◆ Entries shown
============================================================
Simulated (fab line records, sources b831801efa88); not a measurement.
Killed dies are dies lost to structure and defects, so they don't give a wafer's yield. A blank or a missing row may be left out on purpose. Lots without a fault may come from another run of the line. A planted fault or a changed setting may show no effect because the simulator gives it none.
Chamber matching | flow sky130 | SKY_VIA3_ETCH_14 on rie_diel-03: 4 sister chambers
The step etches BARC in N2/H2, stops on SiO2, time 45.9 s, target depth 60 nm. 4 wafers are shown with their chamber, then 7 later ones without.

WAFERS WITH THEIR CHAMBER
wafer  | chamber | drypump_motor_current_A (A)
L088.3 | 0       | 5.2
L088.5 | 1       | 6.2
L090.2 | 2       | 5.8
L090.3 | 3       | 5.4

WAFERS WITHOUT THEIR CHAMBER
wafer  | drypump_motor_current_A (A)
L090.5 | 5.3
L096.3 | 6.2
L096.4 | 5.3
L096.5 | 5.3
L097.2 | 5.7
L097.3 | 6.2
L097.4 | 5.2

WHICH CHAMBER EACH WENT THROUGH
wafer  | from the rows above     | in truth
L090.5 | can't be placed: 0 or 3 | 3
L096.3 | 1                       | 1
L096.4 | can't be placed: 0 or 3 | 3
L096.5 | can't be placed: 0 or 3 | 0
============================================================

◆ Activity
The lines from the first of the entries through the line holding "WHICH CHAMBER EACH WENT THROUGH" are to be restated word for word, and no others.

◆ Response area
Simulated (fab line records, sources b831801efa88); not a measurement.
Killed dies are dies lost to structure and defects, so they don't give a wafer's yield. A blank or a missing row may be left out on purpose. Lots without a fault may come from another run of the line. A planted fault or a changed setting may show no effect because the simulator gives it none.
Chamber matching | flow sky130 | SKY_VIA3_ETCH_14 on rie_diel-03: 4 sister chambers
The step etches BARC in N2/H2, stops on SiO2, time 45.9 s, target depth 60 nm. 4 wafers are shown with their chamber, then 7 later ones without.

WAFERS WITH THEIR CHAMBER
wafer  | chamber | drypump_motor_current_A (A)
L088.3 | 0       | 5.2
L088.5 | 1       | 6.2
L090.2 | 2       | 5.8
L090.3 | 3       | 5.4

WAFERS WITHOUT THEIR CHAMBER
wafer  | drypump_motor_current_A (A)
L090.5 | 5.3
L096.3 | 6.2
L096.4 | 5.3
L096.5 | 5.3
L097.2 | 5.7
L097.3 | 6.2
L097.4 | 5.2

WHICH CHAMBER EACH WENT THROUGH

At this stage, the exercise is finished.